### REQUIREMENT
Write out again, exactly, the lines below starting at the one with "Killed dies count" and ending at the one with "A lot that was".

### SUPPLIED ENTRIES
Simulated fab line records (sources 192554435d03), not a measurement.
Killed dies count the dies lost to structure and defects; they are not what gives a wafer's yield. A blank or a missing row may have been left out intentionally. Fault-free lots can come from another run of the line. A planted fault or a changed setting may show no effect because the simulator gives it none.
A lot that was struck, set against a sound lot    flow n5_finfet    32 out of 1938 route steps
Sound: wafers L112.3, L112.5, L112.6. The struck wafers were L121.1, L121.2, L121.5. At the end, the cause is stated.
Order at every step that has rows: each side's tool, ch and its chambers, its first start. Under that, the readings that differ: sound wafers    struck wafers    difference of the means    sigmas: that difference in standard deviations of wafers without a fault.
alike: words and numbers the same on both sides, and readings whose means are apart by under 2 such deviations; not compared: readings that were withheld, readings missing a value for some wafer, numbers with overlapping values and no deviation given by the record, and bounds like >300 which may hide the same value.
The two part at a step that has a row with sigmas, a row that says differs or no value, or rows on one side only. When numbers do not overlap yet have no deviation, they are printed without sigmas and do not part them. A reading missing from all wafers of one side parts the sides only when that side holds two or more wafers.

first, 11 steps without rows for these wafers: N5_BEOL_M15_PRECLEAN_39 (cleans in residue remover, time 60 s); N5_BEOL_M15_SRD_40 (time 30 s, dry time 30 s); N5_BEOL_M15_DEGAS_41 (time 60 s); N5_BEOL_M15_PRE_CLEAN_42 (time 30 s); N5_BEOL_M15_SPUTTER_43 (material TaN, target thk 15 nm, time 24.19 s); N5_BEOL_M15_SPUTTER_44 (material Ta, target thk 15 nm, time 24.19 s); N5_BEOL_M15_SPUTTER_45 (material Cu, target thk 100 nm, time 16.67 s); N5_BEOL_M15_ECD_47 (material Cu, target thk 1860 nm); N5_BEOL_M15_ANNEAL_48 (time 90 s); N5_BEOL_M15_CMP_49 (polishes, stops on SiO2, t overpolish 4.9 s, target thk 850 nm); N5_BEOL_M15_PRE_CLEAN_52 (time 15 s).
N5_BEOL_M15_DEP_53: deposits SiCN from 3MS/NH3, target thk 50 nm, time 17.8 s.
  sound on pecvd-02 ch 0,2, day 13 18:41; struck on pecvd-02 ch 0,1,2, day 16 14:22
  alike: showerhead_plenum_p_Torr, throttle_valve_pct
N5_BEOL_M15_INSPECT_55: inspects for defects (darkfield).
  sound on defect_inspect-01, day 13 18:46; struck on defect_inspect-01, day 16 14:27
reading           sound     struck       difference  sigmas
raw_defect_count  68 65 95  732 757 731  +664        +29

### YOUR RESPONSE
Killed dies count the dies lost to structure and defects; they are not what gives a wafer's yield. A blank or a missing row may have been left out intentionally. Fault-free lots can come from another run of the line. A planted fault or a changed setting may show no effect because the simulator gives it none.
A lot that was struck, set against a sound lot    flow n5_finfet    32 out of 1938 route steps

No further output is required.